## Assignment
Output only the lines of the entries that follow, starting at the one with "L600;;cmp-01 ch 0,1, day" and running down to the one with "L605;;cmp-04 ch 0,1,3, day", both included and unchanged.

## Extracted information
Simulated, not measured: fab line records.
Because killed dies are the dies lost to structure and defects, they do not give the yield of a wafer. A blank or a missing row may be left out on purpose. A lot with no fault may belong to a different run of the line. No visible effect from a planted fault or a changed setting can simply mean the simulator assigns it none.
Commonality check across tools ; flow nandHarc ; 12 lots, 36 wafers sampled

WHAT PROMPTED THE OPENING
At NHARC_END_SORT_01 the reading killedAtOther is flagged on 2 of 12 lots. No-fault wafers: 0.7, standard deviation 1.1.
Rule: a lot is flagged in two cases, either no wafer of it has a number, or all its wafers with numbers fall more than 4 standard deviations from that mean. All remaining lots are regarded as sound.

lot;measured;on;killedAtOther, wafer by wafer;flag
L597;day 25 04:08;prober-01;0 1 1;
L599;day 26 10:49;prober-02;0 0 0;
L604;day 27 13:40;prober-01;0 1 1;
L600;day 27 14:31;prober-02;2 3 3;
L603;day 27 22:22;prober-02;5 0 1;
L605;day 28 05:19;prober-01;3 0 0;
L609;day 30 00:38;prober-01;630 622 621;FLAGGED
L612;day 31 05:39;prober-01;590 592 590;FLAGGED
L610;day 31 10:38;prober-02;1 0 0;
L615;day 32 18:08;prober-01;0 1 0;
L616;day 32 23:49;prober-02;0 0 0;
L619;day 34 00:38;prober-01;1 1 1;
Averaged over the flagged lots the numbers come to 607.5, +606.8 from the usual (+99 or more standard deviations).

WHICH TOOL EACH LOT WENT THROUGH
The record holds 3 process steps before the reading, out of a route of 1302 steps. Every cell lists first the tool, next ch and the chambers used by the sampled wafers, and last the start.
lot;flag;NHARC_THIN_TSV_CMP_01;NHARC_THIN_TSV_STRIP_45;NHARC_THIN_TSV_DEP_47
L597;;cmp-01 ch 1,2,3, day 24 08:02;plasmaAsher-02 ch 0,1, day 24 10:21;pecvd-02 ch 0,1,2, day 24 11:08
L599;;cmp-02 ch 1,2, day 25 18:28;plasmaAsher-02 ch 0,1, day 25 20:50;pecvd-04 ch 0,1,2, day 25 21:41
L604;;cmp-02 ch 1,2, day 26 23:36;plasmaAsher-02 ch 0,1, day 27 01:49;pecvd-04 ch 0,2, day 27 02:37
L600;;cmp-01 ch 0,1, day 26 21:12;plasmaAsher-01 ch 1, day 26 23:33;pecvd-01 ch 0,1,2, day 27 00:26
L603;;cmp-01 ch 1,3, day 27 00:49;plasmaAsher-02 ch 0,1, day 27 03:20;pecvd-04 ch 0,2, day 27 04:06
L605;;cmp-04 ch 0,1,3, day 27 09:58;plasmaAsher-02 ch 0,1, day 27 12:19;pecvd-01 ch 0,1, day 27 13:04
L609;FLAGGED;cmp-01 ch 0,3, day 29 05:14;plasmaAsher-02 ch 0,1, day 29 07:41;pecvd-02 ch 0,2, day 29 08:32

## Your response
L600;;cmp-01 ch 0,1, day 26 21:12;plasmaAsher-01 ch 1, day 26 23:33;pecvd-01 ch 0,1,2, day 27 00:26
L603;;cmp-01 ch 1,3, day 27 00:49;plasmaAsher-02 ch 0,1, day 27 03:20;pecvd-04 ch 0,2, day 27 04:06
L605;;cmp-04 ch 0,1,3, day 27 09:58;plasmaAsher-02 ch 0,1, day 27 12:19;pecvd-01 ch 0,1, day 27 13:04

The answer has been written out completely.